*** Data to examine Section Begins ***

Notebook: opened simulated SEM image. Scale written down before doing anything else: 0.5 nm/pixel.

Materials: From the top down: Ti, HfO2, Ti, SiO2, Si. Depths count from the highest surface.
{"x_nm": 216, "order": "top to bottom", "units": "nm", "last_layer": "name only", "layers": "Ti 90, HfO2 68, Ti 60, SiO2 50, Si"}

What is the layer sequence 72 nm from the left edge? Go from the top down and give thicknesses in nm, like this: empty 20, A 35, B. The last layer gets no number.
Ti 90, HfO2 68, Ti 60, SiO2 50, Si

*** Data to examine Section Ends ***

▶ **Required action**:
Please copy, without any change, the lines of the material from the first through the one containing "What is the". Write nothing else.

▶ **Written response**:
Notebook: opened simulated SEM image. Scale written down before doing anything else: 0.5 nm/pixel.

Materials: From the top down: Ti, HfO2, Ti, SiO2, Si. Depths count from the highest surface.
{"x_nm": 216, "order": "top to bottom", "units": "nm", "last_layer": "name only", "layers": "Ti 90, HfO2 68, Ti 60, SiO2 50, Si"}

What is the layer sequence 72 nm from the left edge? Go from the top down and give thicknesses in nm, like this: empty 20, A 35, B. The last layer gets no number.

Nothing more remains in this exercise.